========================

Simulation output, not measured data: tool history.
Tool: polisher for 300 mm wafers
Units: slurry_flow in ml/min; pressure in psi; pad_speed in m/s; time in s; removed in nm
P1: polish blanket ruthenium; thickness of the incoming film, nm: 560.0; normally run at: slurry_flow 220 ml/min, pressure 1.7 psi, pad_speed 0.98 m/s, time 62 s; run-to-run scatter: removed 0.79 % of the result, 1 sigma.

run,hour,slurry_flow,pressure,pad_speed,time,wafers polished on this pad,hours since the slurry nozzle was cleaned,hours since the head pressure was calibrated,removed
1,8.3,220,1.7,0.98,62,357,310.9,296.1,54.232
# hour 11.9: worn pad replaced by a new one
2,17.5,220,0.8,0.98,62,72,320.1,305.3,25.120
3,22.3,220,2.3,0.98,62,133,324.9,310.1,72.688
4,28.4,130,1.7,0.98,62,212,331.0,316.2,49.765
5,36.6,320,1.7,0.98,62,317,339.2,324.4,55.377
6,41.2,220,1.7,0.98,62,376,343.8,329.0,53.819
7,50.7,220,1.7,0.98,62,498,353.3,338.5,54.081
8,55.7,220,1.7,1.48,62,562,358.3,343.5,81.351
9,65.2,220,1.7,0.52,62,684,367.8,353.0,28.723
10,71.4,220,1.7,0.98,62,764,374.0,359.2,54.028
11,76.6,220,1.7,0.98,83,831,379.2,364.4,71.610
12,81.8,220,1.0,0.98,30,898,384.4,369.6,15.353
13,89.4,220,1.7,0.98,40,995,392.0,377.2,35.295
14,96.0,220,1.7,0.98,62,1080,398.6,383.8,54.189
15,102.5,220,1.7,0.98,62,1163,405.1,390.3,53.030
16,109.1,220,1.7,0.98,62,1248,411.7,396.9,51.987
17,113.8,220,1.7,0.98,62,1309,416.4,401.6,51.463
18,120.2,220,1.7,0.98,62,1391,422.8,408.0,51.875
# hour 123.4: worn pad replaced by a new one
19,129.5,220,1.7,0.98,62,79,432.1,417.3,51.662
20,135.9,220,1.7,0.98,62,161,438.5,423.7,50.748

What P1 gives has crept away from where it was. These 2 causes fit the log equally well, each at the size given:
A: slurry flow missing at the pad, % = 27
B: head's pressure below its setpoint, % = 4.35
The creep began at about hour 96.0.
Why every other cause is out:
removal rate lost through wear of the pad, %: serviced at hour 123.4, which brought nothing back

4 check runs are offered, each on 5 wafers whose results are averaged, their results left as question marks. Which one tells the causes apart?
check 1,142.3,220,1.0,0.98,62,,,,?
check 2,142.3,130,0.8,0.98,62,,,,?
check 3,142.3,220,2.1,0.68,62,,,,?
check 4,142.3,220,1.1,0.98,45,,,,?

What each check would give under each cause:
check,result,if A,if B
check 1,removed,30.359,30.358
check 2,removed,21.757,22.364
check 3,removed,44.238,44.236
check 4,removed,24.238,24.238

========================

ACTIVITY
The first line of the data, the line with "Units: slurry_flow in", and all lines in between are to be copied exactly. Leave out everything else.

WRITTEN REPLY
Simulation output, not measured data: tool history.
Tool: polisher for 300 mm wafers
Units: slurry_flow in ml/min; pressure in psi; pad_speed in m/s; time in s; removed in nm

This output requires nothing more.